### Information provided
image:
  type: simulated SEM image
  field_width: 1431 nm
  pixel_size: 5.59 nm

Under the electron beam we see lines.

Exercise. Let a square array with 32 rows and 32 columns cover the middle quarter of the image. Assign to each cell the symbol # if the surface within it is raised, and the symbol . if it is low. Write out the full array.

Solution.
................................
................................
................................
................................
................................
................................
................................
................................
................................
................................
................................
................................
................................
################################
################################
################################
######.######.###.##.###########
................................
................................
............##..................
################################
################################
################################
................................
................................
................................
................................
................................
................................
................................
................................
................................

### Task item
Line for line, set down the listing above again.

### Task answer
image:
  type: simulated SEM image
  field_width: 1431 nm
  pixel_size: 5.59 nm

Under the electron beam we see lines.

Exercise. Let a square array with 32 rows and 32 columns cover the middle quarter of the image. Assign to each cell the symbol # if the surface within it is raised, and the symbol . if it is low. Write out the full array.

Solution.
................................
................................
................................
................................
................................
................................
................................
................................
................................
................................
................................
................................
................................
################################
################################
################################
######.######.###.##.###########
................................
................................
............##..................
################################
################################
################################
................................
................................
................................
................................
................................
................................
................................
................................
................................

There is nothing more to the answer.